Material supplied:
━━━

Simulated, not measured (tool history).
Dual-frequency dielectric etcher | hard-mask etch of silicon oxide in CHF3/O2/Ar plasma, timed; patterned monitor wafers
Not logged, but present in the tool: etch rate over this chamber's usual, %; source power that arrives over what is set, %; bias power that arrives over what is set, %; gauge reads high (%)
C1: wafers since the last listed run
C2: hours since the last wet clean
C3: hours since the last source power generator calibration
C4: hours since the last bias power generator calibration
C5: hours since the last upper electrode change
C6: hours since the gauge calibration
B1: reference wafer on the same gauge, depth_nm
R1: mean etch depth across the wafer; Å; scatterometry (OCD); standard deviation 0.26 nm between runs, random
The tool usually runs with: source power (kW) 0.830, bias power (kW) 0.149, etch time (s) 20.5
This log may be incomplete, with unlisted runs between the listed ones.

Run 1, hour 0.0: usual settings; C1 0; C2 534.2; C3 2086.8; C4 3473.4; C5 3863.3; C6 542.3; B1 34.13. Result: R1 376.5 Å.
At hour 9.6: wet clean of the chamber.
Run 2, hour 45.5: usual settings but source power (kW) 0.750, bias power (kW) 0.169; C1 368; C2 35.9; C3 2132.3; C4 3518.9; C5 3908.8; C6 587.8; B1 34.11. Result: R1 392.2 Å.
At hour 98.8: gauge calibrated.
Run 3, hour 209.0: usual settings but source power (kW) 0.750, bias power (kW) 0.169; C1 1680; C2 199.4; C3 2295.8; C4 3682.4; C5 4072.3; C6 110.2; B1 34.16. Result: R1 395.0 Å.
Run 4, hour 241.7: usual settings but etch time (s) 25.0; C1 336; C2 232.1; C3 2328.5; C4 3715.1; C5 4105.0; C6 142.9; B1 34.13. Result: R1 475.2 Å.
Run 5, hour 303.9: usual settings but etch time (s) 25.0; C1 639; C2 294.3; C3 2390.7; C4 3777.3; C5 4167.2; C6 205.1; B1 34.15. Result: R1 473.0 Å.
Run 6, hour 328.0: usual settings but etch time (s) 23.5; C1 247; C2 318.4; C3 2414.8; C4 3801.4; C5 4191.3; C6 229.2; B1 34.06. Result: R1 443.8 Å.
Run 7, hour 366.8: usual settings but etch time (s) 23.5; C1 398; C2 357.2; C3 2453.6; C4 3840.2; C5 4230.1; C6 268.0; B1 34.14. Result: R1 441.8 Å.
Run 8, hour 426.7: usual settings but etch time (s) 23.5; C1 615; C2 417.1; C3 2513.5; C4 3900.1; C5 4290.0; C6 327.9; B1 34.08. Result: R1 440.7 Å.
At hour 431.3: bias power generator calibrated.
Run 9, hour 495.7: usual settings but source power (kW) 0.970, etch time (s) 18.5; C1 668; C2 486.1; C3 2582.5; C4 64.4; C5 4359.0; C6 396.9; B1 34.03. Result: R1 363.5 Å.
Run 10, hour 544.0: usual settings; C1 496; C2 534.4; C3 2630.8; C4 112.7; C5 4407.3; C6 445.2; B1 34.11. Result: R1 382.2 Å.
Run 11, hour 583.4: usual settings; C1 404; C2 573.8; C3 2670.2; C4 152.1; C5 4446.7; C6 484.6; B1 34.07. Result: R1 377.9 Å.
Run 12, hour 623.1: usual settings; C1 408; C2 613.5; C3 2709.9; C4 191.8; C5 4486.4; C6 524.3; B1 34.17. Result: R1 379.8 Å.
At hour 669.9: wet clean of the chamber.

━━━

Work order: Could you set down, exactly as written, the lines above between the one holding "Run 2, hour" and the one holding "Run 9, hour", inclusive, and nothing more?

Written reply:
Run 2, hour 45.5: usual settings but source power (kW) 0.750, bias power (kW) 0.169; C1 368; C2 35.9; C3 2132.3; C4 3518.9; C5 3908.8; C6 587.8; B1 34.11. Result: R1 392.2 Å.
At hour 98.8: gauge calibrated.
Run 3, hour 209.0: usual settings but source power (kW) 0.750, bias power (kW) 0.169; C1 1680; C2 199.4; C3 2295.8; C4 3682.4; C5 4072.3; C6 110.2; B1 34.16. Result: R1 395.0 Å.
Run 4, hour 241.7: usual settings but etch time (s) 25.0; C1 336; C2 232.1; C3 2328.5; C4 3715.1; C5 4105.0; C6 142.9; B1 34.13. Result: R1 475.2 Å.
Run 5, hour 303.9: usual settings but etch time (s) 25.0; C1 639; C2 294.3; C3 2390.7; C4 3777.3; C5 4167.2; C6 205.1; B1 34.15. Result: R1 473.0 Å.
Run 6, hour 328.0: usual settings but etch time (s) 23.5; C1 247; C2 318.4; C3 2414.8; C4 3801.4; C5 4191.3; C6 229.2; B1 34.06. Result: R1 443.8 Å.
Run 7, hour 366.8: usual settings but etch time (s) 23.5; C1 398; C2 357.2; C3 2453.6; C4 3840.2; C5 4230.1; C6 268.0; B1 34.14. Result: R1 441.8 Å.
Run 8, hour 426.7: usual settings but etch time (s) 23.5; C1 615; C2 417.1; C3 2513.5; C4 3900.1; C5 4290.0; C6 327.9; B1 34.08. Result: R1 440.7 Å.
At hour 431.3: bias power generator calibrated.
Run 9, hour 495.7: usual settings but source power (kW) 0.970, etch time (s) 18.5; C1 668; C2 486.1; C3 2582.5; C4 64.4; C5 4359.0; C6 396.9; B1 34.03. Result: R1 363.5 Å.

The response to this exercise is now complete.